◆ **Material supplied**
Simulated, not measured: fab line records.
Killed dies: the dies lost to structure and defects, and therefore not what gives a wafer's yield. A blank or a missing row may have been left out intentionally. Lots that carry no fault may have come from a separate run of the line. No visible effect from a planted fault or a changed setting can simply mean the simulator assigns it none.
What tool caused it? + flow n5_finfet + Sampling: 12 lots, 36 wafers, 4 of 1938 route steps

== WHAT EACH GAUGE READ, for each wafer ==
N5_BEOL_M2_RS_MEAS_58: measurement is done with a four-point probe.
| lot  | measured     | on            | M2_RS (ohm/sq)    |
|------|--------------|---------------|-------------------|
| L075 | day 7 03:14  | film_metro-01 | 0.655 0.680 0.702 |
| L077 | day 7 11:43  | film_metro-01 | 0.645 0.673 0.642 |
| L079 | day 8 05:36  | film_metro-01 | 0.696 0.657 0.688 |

◆ **Work task**
Your task is to repeat each of the records above exactly.

◆ **Exercise answer**
Simulated, not measured: fab line records.
Killed dies: the dies lost to structure and defects, and therefore not what gives a wafer's yield. A blank or a missing row may have been left out intentionally. Lots that carry no fault may have come from a separate run of the line. No visible effect from a planted fault or a changed setting can simply mean the simulator assigns it none.
What tool caused it? + flow n5_finfet + Sampling: 12 lots, 36 wafers, 4 of 1938 route steps

== WHAT EACH GAUGE READ, for each wafer ==
N5_BEOL_M2_RS_MEAS_58: measurement is done with a four-point probe.
| lot  | measured     | on            | M2_RS (ohm/sq)    |
|------|--------------|---------------|-------------------|
| L075 | day 7 03:14  | film_metro-01 | 0.655 0.680 0.702 |
| L077 | day 7 11:43  | film_metro-01 | 0.645 0.673 0.642 |
| L079 | day 8 05:36  | film_metro-01 | 0.696 0.657 0.688 |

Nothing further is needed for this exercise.